▶ TASK ITEM: Copy out exactly the lines from the start of the data to the line containing "C3: hours since". Include both.

▶ RECORD EXCERPTS:
• • • •

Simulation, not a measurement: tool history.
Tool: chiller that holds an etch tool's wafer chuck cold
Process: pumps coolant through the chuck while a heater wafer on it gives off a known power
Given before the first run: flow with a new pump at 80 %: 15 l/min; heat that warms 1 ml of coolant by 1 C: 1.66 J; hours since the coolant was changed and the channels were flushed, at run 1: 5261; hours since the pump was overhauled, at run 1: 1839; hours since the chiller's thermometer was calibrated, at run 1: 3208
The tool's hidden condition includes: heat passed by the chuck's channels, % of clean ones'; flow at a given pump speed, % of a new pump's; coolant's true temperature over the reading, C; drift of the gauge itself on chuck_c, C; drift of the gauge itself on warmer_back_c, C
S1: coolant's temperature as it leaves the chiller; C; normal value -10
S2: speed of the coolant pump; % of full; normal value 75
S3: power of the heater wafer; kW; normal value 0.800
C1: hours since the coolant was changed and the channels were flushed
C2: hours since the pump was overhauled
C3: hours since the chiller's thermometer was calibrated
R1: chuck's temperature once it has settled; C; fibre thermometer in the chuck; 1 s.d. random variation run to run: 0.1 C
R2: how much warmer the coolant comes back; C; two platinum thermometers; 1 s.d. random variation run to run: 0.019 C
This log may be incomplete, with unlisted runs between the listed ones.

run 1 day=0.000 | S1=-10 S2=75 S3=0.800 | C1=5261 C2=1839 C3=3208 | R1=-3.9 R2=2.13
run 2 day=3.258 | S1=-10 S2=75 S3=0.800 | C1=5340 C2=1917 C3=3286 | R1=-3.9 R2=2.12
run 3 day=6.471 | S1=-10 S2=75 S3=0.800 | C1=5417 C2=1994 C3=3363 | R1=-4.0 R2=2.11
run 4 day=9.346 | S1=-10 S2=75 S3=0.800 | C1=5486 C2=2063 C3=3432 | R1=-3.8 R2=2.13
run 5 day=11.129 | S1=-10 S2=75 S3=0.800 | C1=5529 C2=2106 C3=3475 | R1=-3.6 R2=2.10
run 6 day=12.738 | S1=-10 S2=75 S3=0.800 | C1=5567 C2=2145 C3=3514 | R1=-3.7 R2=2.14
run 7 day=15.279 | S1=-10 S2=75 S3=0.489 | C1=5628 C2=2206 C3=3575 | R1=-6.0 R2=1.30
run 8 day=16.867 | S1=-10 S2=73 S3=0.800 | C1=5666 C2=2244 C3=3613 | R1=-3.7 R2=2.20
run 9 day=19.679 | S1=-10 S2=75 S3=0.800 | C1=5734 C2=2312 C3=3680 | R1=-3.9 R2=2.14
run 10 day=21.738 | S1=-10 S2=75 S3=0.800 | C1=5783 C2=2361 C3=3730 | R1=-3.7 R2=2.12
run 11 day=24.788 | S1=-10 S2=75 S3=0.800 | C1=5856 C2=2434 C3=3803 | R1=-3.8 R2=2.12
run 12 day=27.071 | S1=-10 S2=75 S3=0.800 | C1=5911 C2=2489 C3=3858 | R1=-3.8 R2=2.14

• • • •

▶ TASK SOLUTION:
Simulation, not a measurement: tool history.
Tool: chiller that holds an etch tool's wafer chuck cold
Process: pumps coolant through the chuck while a heater wafer on it gives off a known power
Given before the first run: flow with a new pump at 80 %: 15 l/min; heat that warms 1 ml of coolant by 1 C: 1.66 J; hours since the coolant was changed and the channels were flushed, at run 1: 5261; hours since the pump was overhauled, at run 1: 1839; hours since the chiller's thermometer was calibrated, at run 1: 3208
The tool's hidden condition includes: heat passed by the chuck's channels, % of clean ones'; flow at a given pump speed, % of a new pump's; coolant's true temperature over the reading, C; drift of the gauge itself on chuck_c, C; drift of the gauge itself on warmer_back_c, C
S1: coolant's temperature as it leaves the chiller; C; normal value -10
S2: speed of the coolant pump; % of full; normal value 75
S3: power of the heater wafer; kW; normal value 0.800
C1: hours since the coolant was changed and the channels were flushed
C2: hours since the pump was overhauled
C3: hours since the chiller's thermometer was calibrated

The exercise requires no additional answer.